Set down a word-for-word copy of the data below, limited to the lines from the first through the line with "Materials in the".

Dataset entries below:
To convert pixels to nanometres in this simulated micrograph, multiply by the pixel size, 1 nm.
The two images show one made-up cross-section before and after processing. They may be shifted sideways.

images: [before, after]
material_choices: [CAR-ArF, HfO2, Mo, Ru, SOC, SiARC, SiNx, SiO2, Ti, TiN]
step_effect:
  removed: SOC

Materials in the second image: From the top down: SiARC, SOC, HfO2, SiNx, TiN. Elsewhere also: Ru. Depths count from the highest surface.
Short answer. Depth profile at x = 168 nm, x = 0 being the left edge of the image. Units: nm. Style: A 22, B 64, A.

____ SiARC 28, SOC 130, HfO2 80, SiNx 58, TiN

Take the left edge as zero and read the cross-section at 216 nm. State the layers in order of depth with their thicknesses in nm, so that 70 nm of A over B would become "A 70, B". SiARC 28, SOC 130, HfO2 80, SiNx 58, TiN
End of Dataset entries.

_Response_
To convert pixels to nanometres in this simulated micrograph, multiply by the pixel size, 1 nm.
The two images show one made-up cross-section before and after processing. They may be shifted sideways.

images: [before, after]
material_choices: [CAR-ArF, HfO2, Mo, Ru, SOC, SiARC, SiNx, SiO2, Ti, TiN]
step_effect:
  removed: SOC

Materials in the second image: From the top down: SiARC, SOC, HfO2, SiNx, TiN. Elsewhere also: Ru. Depths count from the highest surface.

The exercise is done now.